▶ **Action item**: Repeat the lines of the data that follow, please, starting at the first and stopping after the one with "Answer: parallel lines".

Excerpted data section start
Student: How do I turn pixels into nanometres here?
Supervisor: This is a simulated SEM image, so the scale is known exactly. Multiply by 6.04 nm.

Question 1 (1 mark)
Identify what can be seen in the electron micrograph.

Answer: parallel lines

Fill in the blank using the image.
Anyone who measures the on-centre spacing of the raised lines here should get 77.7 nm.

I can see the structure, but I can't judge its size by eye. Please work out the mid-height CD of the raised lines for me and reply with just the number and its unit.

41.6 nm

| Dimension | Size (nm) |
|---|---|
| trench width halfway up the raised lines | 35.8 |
Excerpted data section end

▶ **Written answer**:
Student: How do I turn pixels into nanometres here?
Supervisor: This is a simulated SEM image, so the scale is known exactly. Multiply by 6.04 nm.

Question 1 (1 mark)
Identify what can be seen in the electron micrograph.

Answer: parallel lines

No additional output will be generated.